DATA TO EXAMINE:
◆ ◆ ◆

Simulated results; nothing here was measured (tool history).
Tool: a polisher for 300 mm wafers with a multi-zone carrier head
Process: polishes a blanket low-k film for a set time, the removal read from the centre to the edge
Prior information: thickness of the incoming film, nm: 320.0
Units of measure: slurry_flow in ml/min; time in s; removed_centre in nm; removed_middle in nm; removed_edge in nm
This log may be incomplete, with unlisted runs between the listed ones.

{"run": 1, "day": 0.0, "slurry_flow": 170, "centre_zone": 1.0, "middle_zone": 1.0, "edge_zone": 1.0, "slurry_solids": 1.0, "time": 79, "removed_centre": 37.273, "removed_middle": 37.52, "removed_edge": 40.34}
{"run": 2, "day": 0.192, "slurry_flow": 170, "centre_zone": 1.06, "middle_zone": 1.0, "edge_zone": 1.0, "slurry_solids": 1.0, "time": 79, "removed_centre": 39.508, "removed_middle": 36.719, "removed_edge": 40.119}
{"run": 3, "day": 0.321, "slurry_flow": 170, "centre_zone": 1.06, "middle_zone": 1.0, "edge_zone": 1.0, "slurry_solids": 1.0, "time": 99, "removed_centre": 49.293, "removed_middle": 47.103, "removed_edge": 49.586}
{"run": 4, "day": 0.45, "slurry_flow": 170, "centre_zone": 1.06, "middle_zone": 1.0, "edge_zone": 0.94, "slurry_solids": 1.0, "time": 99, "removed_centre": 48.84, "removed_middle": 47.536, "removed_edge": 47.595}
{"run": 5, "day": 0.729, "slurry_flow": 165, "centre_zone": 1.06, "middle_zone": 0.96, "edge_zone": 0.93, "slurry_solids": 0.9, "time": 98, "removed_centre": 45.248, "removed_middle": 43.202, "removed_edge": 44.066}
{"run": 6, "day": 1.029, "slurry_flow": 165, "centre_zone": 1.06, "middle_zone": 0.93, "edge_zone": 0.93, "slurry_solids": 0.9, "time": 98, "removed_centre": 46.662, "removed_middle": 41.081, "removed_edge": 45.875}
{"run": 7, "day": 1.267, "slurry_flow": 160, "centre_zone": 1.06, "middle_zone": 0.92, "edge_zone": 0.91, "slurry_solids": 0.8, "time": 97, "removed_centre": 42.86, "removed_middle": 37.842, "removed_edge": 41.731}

◆ ◆ ◆

Copy out the lines above word for word, stopping after the line containing "Process: polishes a".

Simulated results; nothing here was measured (tool history).
Tool: a polisher for 300 mm wafers with a multi-zone carrier head
Process: polishes a blanket low-k film for a set time, the removal read from the centre to the edge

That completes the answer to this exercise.